**Given data:**
####################
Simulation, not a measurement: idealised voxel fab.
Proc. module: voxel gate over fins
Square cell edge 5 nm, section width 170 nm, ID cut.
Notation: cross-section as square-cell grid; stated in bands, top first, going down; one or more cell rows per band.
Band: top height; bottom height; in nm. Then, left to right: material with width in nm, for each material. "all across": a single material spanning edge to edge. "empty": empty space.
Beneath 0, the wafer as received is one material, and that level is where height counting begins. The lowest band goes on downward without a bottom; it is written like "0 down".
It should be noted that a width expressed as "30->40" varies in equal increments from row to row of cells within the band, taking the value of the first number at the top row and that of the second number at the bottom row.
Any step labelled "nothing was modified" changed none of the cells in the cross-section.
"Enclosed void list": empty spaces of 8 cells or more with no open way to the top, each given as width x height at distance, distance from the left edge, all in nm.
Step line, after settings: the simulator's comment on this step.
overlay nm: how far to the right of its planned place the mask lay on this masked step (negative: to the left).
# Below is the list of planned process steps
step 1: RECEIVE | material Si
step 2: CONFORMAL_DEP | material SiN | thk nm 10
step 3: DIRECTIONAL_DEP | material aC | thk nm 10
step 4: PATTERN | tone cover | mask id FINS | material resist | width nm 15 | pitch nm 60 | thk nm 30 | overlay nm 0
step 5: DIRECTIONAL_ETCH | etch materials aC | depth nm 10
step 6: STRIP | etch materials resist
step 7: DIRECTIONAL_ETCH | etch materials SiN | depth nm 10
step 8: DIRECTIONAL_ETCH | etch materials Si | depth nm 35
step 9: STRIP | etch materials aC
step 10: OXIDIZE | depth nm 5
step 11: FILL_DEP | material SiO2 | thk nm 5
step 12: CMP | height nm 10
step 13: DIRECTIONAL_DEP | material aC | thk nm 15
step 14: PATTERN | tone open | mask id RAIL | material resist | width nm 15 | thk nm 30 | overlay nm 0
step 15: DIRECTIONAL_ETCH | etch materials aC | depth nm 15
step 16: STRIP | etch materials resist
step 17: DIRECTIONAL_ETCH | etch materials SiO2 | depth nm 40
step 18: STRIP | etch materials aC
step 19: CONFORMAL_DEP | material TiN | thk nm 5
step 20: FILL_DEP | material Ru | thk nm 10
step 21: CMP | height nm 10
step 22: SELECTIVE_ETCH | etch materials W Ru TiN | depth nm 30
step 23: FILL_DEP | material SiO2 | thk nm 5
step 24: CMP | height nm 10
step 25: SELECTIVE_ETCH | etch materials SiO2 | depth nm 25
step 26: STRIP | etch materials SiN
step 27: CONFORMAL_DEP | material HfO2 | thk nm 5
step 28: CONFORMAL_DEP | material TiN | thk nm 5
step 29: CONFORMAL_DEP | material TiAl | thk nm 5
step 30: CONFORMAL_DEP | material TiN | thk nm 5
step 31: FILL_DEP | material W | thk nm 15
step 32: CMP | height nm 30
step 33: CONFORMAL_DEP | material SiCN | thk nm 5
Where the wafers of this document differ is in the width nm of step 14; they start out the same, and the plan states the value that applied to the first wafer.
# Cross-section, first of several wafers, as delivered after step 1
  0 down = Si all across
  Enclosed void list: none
####################

**Brief:** Give back exactly the material above from its opening line to the line bearing "Notation: cross-section as".

**Exercise solution:**
Simulation, not a measurement: idealised voxel fab.
Proc. module: voxel gate over fins
Square cell edge 5 nm, section width 170 nm, ID cut.
Notation: cross-section as square-cell grid; stated in bands, top first, going down; one or more cell rows per band.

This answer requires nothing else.